Work order. Please reproduce the data below exactly, from the first line through the line containing "Cross-sections here: square-cell", and leave every later line out.

Dataset extract.
+===+

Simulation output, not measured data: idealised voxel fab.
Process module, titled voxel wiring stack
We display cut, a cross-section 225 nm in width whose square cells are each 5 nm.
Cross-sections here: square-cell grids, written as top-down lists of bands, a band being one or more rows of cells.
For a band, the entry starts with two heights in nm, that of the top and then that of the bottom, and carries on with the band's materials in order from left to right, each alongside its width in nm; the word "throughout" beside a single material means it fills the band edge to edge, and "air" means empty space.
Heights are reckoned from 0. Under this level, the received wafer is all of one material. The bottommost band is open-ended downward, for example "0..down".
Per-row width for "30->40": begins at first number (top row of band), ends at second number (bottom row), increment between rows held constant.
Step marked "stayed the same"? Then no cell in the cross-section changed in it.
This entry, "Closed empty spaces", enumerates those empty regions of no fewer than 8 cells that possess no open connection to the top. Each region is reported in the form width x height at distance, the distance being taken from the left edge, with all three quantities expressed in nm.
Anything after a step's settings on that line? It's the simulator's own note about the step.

+===+

Response box.
Simulation output, not measured data: idealised voxel fab.
Process module, titled voxel wiring stack
We display cut, a cross-section 225 nm in width whose square cells are each 5 nm.
Cross-sections here: square-cell grids, written as top-down lists of bands, a band being one or more rows of cells.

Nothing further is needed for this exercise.